_Data extracts_
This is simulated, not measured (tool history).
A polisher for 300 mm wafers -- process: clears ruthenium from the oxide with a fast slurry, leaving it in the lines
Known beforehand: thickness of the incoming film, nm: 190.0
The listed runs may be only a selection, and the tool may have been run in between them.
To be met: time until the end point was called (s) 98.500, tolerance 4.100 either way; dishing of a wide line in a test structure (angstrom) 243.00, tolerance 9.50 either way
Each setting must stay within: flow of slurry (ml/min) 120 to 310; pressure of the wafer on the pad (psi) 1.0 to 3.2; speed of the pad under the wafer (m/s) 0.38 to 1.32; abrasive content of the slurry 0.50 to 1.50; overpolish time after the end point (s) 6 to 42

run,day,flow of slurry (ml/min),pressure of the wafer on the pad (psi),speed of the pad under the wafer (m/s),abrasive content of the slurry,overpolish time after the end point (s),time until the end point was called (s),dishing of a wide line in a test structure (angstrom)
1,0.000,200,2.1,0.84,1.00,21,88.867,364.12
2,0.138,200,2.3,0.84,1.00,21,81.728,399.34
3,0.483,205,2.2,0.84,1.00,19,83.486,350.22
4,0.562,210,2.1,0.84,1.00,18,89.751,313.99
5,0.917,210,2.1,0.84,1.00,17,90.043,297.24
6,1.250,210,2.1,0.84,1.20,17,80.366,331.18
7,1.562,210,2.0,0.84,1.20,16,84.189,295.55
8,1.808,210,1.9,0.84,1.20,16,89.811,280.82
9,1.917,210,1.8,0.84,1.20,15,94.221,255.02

_Requirement_
After the last line, print all the entries once again, unchanged.

_Solution_
This is simulated, not measured (tool history).
A polisher for 300 mm wafers -- process: clears ruthenium from the oxide with a fast slurry, leaving it in the lines
Known beforehand: thickness of the incoming film, nm: 190.0
The listed runs may be only a selection, and the tool may have been run in between them.
To be met: time until the end point was called (s) 98.500, tolerance 4.100 either way; dishing of a wide line in a test structure (angstrom) 243.00, tolerance 9.50 either way
Each setting must stay within: flow of slurry (ml/min) 120 to 310; pressure of the wafer on the pad (psi) 1.0 to 3.2; speed of the pad under the wafer (m/s) 0.38 to 1.32; abrasive content of the slurry 0.50 to 1.50; overpolish time after the end point (s) 6 to 42

run,day,flow of slurry (ml/min),pressure of the wafer on the pad (psi),speed of the pad under the wafer (m/s),abrasive content of the slurry,overpolish time after the end point (s),time until the end point was called (s),dishing of a wide line in a test structure (angstrom)
1,0.000,200,2.1,0.84,1.00,21,88.867,364.12
2,0.138,200,2.3,0.84,1.00,21,81.728,399.34
3,0.483,205,2.2,0.84,1.00,19,83.486,350.22
4,0.562,210,2.1,0.84,1.00,18,89.751,313.99
5,0.917,210,2.1,0.84,1.00,17,90.043,297.24
6,1.250,210,2.1,0.84,1.20,17,80.366,331.18
7,1.562,210,2.0,0.84,1.20,16,84.189,295.55
8,1.808,210,1.9,0.84,1.20,16,89.811,280.82
9,1.917,210,1.8,0.84,1.20,15,94.221,255.02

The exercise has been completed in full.